> Task item: Write the listing below out again exactly, though only as far as the line with "QUIZ: Reading electron micrographs", which is included.

> Information supplied:
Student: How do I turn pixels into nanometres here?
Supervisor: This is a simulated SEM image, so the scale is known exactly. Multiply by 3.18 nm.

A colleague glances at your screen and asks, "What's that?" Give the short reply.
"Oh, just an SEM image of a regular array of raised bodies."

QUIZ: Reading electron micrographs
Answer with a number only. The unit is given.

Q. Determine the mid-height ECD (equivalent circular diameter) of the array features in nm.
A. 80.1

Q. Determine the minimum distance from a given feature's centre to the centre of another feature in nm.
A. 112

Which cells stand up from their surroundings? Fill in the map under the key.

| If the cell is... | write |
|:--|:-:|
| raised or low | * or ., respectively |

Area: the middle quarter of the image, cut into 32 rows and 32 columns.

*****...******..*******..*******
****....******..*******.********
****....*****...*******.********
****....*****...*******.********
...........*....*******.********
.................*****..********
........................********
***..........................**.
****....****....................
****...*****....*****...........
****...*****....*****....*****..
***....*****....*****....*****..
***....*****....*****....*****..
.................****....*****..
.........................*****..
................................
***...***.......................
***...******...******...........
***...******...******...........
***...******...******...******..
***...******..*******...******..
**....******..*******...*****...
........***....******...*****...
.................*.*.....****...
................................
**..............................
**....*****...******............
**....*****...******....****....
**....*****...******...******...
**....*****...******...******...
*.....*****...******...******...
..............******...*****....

> Answer box:
Student: How do I turn pixels into nanometres here?
Supervisor: This is a simulated SEM image, so the scale is known exactly. Multiply by 3.18 nm.

A colleague glances at your screen and asks, "What's that?" Give the short reply.
"Oh, just an SEM image of a regular array of raised bodies."

QUIZ: Reading electron micrographs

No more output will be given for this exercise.